### Work instruction
The expected output is the data itself, duplicated in full.

### Given entries
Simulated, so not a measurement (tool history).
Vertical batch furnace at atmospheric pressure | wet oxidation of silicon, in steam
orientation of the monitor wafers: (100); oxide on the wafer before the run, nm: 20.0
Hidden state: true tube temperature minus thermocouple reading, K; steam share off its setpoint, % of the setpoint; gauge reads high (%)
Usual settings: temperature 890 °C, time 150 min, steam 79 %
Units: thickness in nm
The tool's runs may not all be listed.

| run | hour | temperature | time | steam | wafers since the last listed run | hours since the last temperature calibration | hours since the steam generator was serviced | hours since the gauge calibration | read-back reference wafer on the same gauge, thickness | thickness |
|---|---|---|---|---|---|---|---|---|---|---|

### Exercise solution
Simulated, so not a measurement (tool history).
Vertical batch furnace at atmospheric pressure | wet oxidation of silicon, in steam
orientation of the monitor wafers: (100); oxide on the wafer before the run, nm: 20.0
Hidden state: true tube temperature minus thermocouple reading, K; steam share off its setpoint, % of the setpoint; gauge reads high (%)
Usual settings: temperature 890 °C, time 150 min, steam 79 %
Units: thickness in nm
The tool's runs may not all be listed.

| run | hour | temperature | time | steam | wafers since the last listed run | hours since the last temperature calibration | hours since the steam generator was serviced | hours since the gauge calibration | read-back reference wafer on the same gauge, thickness | thickness |
|---|---|---|---|---|---|---|---|---|---|---|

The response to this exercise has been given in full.